Assigned task:
Repeat the records given below in full, with no changes.

Data for analysis:
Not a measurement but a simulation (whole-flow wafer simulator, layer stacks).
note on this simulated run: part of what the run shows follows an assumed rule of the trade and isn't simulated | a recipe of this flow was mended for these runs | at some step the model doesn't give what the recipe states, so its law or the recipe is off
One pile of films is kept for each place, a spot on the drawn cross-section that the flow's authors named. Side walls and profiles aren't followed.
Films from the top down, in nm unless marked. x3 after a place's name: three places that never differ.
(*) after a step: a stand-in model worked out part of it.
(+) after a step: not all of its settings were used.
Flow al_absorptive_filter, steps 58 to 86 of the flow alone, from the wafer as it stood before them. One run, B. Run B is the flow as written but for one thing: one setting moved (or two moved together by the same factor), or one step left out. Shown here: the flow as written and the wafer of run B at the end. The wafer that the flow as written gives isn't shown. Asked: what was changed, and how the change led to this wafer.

Task result:
Not a measurement but a simulation (whole-flow wafer simulator, layer stacks).
note on this simulated run: part of what the run shows follows an assumed rule of the trade and isn't simulated | a recipe of this flow was mended for these runs | at some step the model doesn't give what the recipe states, so its law or the recipe is off
One pile of films is kept for each place, a spot on the drawn cross-section that the flow's authors named. Side walls and profiles aren't followed.
Films from the top down, in nm unless marked. x3 after a place's name: three places that never differ.
(*) after a step: a stand-in model worked out part of it.
(+) after a step: not all of its settings were used.
Flow al_absorptive_filter, steps 58 to 86 of the flow alone, from the wafer as it stood before them. One run, B. Run B is the flow as written but for one thing: one setting moved (or two moved together by the same factor), or one step left out. Shown here: the flow as written and the wafer of run B at the end. The wafer that the flow as written gives isn't shown. Asked: what was changed, and how the change led to this wafer.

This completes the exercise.